*WORK REQUEST*. Keep only the lines from the top of the listing through the one with "P1: hard-mask etch", and reproduce them unaltered.

*EXERCISE DATA*.
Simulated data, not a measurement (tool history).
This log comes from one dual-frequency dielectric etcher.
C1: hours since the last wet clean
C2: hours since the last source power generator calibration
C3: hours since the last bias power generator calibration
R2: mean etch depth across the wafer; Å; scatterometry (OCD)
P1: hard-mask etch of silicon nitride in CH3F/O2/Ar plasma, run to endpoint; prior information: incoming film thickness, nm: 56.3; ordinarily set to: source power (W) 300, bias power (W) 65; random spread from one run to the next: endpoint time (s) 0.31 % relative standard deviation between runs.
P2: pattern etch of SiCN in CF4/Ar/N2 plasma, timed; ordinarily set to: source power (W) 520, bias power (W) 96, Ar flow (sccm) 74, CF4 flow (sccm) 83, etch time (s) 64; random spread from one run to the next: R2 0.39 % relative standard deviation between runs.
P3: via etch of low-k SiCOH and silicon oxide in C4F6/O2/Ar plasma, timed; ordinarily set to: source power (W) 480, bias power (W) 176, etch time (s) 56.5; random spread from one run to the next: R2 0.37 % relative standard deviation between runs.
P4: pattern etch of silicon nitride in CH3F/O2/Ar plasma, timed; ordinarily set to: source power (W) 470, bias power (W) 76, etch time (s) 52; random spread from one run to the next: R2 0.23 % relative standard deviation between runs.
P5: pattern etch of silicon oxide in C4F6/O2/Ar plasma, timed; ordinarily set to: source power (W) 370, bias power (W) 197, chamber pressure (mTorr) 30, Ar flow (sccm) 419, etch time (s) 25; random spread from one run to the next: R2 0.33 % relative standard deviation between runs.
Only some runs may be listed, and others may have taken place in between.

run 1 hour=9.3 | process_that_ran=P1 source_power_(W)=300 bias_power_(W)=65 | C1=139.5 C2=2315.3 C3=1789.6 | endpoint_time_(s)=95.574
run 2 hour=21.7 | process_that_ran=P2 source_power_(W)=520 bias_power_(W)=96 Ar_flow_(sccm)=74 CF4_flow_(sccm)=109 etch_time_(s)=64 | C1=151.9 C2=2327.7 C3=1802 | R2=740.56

*SOLUTION*.
Simulated data, not a measurement (tool history).
This log comes from one dual-frequency dielectric etcher.
C1: hours since the last wet clean
C2: hours since the last source power generator calibration
C3: hours since the last bias power generator calibration
R2: mean etch depth across the wafer; Å; scatterometry (OCD)
P1: hard-mask etch of silicon nitride in CH3F/O2/Ar plasma, run to endpoint; prior information: incoming film thickness, nm: 56.3; ordinarily set to: source power (W) 300, bias power (W) 65; random spread from one run to the next: endpoint time (s) 0.31 % relative standard deviation between runs.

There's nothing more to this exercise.